=== Supplied data ===
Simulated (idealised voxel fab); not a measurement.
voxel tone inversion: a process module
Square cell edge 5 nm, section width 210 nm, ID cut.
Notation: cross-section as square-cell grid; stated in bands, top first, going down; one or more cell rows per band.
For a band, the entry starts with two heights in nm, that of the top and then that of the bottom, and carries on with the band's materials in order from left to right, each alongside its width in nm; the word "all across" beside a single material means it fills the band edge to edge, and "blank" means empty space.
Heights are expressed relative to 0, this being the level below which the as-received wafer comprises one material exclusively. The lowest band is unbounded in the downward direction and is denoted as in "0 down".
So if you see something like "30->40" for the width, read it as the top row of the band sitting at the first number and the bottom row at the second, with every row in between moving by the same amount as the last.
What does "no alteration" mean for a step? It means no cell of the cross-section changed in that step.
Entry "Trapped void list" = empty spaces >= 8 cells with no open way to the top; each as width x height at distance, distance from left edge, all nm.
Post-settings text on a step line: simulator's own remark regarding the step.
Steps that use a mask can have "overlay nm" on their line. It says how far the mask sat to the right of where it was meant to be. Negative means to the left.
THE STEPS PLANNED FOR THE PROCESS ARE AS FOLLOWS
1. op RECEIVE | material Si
===

Without any alteration, repeat each entry shown above.

Simulated (idealised voxel fab); not a measurement.
voxel tone inversion: a process module
Square cell edge 5 nm, section width 210 nm, ID cut.
Notation: cross-section as square-cell grid; stated in bands, top first, going down; one or more cell rows per band.
For a band, the entry starts with two heights in nm, that of the top and then that of the bottom, and carries on with the band's materials in order from left to right, each alongside its width in nm; the word "all across" beside a single material means it fills the band edge to edge, and "blank" means empty space.
Heights are expressed relative to 0, this being the level below which the as-received wafer comprises one material exclusively. The lowest band is unbounded in the downward direction and is denoted as in "0 down".
So if you see something like "30->40" for the width, read it as the top row of the band sitting at the first number and the bottom row at the second, with every row in between moving by the same amount as the last.
What does "no alteration" mean for a step? It means no cell of the cross-section changed in that step.
Entry "Trapped void list" = empty spaces >= 8 cells with no open way to the top; each as width x height at distance, distance from left edge, all nm.
Post-settings text on a step line: simulator's own remark regarding the step.
Steps that use a mask can have "overlay nm" on their line. It says how far the mask sat to the right of where it was meant to be. Negative means to the left.
THE STEPS PLANNED FOR THE PROCESS ARE AS FOLLOWS
1. op RECEIVE | material Si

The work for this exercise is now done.